▸ REQUIREMENT
Would you return the lines between the one holding "fault: SPUTTER |" and the one holding "fault: Ti gains 5.7 (new film)", inclusive, and only those, exactly as they stand in the listing below?

▸ PROVIDED MATERIAL
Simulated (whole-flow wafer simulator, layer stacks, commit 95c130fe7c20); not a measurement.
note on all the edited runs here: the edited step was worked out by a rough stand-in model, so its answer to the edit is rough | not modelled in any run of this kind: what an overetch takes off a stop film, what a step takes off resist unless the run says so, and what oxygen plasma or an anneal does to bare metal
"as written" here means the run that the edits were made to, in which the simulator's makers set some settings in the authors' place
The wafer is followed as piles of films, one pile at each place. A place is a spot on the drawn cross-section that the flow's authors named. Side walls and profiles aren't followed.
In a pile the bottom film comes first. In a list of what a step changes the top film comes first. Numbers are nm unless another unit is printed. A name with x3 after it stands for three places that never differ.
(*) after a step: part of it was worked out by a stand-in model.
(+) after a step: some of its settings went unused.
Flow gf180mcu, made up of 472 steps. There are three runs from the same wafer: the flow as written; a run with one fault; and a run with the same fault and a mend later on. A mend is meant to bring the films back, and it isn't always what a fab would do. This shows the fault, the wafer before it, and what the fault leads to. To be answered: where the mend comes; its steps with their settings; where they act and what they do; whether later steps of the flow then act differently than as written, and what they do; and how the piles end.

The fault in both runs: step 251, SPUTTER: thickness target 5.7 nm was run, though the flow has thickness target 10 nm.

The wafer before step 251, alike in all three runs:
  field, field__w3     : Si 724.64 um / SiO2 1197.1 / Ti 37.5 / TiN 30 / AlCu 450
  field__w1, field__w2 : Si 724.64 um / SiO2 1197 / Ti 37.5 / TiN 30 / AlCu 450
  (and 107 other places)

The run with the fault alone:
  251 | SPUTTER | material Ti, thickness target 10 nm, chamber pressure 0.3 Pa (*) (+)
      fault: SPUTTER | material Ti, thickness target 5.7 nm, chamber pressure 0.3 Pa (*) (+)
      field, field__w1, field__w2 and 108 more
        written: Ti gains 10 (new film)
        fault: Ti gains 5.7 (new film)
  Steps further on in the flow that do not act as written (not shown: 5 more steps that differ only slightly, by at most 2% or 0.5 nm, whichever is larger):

▸ WORKED SOLUTION
      fault: SPUTTER | material Ti, thickness target 5.7 nm, chamber pressure 0.3 Pa (*) (+)
      field, field__w1, field__w2 and 108 more
        written: Ti gains 10 (new film)
        fault: Ti gains 5.7 (new film)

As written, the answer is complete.